Work instruction —
The records below must be returned in full and unaltered.

──────────────────────────────
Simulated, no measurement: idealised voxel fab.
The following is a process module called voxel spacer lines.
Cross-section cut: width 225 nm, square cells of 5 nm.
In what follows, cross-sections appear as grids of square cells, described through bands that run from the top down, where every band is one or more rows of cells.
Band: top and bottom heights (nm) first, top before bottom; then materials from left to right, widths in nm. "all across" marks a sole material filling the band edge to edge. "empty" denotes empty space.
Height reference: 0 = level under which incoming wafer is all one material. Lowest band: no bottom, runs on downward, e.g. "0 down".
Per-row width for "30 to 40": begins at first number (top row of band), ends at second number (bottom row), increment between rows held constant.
──────────────────────────────

Result —
Simulated, no measurement: idealised voxel fab.
The following is a process module called voxel spacer lines.
Cross-section cut: width 225 nm, square cells of 5 nm.
In what follows, cross-sections appear as grids of square cells, described through bands that run from the top down, where every band is one or more rows of cells.
Band: top and bottom heights (nm) first, top before bottom; then materials from left to right, widths in nm. "all across" marks a sole material filling the band edge to edge. "empty" denotes empty space.
Height reference: 0 = level under which incoming wafer is all one material. Lowest band: no bottom, runs on downward, e.g. "0 down".
Per-row width for "30 to 40": begins at first number (top row of band), ends at second number (bottom row), increment between rows held constant.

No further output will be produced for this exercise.